*Work task*:
The records that follow should be retyped word for word.

● ● ● ● ● ● ●
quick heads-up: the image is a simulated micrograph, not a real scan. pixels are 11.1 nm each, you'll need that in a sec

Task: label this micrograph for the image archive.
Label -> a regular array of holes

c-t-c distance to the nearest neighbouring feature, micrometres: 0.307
● ● ● ● ● ● ●

*Exercise response*:
quick heads-up: the image is a simulated micrograph, not a real scan. pixels are 11.1 nm each, you'll need that in a sec

Task: label this micrograph for the image archive.
Label -> a regular array of holes

c-t-c distance to the nearest neighbouring feature, micrometres: 0.307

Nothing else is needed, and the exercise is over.